# WORK TASK
Up to and including the line containing "lot=L767; first seen here=day 30 07:06;", please reproduce the lines of the listing below, starting from the top.

# PROVIDED MATERIAL
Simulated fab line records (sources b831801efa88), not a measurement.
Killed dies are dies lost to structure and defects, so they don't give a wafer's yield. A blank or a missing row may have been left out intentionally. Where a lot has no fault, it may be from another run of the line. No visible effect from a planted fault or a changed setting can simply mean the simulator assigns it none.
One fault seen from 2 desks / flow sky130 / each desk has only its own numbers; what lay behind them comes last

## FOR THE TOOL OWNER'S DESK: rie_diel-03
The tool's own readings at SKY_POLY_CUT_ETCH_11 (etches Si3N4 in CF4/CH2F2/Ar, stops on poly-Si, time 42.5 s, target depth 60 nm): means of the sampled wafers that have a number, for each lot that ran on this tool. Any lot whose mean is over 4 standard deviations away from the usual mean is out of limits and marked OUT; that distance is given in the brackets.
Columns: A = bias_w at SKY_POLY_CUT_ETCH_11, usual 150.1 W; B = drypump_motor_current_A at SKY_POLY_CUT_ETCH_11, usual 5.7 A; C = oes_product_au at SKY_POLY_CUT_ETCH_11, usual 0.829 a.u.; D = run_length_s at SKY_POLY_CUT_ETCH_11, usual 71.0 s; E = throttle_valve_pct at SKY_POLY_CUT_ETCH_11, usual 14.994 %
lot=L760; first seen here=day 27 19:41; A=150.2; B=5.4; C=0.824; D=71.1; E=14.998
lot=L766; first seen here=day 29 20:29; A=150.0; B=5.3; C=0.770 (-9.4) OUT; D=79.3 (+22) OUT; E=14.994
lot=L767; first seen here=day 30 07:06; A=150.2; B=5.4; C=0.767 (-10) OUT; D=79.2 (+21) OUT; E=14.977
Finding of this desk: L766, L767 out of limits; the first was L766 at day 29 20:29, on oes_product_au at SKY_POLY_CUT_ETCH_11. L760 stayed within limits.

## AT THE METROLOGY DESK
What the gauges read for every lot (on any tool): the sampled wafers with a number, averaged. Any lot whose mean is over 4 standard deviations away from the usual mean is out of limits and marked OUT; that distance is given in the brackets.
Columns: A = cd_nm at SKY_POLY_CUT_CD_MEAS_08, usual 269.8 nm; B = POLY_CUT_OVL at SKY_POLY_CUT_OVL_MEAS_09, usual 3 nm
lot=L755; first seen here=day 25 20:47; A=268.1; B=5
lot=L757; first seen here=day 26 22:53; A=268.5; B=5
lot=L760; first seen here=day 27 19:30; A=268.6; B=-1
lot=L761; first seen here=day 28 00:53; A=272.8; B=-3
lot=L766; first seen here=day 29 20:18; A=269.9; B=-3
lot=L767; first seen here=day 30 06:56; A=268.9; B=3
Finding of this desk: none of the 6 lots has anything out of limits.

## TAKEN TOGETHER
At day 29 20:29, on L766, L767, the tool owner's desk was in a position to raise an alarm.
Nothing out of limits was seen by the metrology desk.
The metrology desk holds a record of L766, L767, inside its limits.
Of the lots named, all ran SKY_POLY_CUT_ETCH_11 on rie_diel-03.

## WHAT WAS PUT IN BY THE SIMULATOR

# TASK SOLUTION
Simulated fab line records (sources b831801efa88), not a measurement.
Killed dies are dies lost to structure and defects, so they don't give a wafer's yield. A blank or a missing row may have been left out intentionally. Where a lot has no fault, it may be from another run of the line. No visible effect from a planted fault or a changed setting can simply mean the simulator assigns it none.
One fault seen from 2 desks / flow sky130 / each desk has only its own numbers; what lay behind them comes last

## FOR THE TOOL OWNER'S DESK: rie_diel-03
The tool's own readings at SKY_POLY_CUT_ETCH_11 (etches Si3N4 in CF4/CH2F2/Ar, stops on poly-Si, time 42.5 s, target depth 60 nm): means of the sampled wafers that have a number, for each lot that ran on this tool. Any lot whose mean is over 4 standard deviations away from the usual mean is out of limits and marked OUT; that distance is given in the brackets.
Columns: A = bias_w at SKY_POLY_CUT_ETCH_11, usual 150.1 W; B = drypump_motor_current_A at SKY_POLY_CUT_ETCH_11, usual 5.7 A; C = oes_product_au at SKY_POLY_CUT_ETCH_11, usual 0.829 a.u.; D = run_length_s at SKY_POLY_CUT_ETCH_11, usual 71.0 s; E = throttle_valve_pct at SKY_POLY_CUT_ETCH_11, usual 14.994 %
lot=L760; first seen here=day 27 19:41; A=150.2; B=5.4; C=0.824; D=71.1; E=14.998
lot=L766; first seen here=day 29 20:29; A=150.0; B=5.3; C=0.770 (-9.4) OUT; D=79.3 (+22) OUT; E=14.994
lot=L767; first seen here=day 30 07:06; A=150.2; B=5.4; C=0.767 (-10) OUT; D=79.2 (+21) OUT; E=14.977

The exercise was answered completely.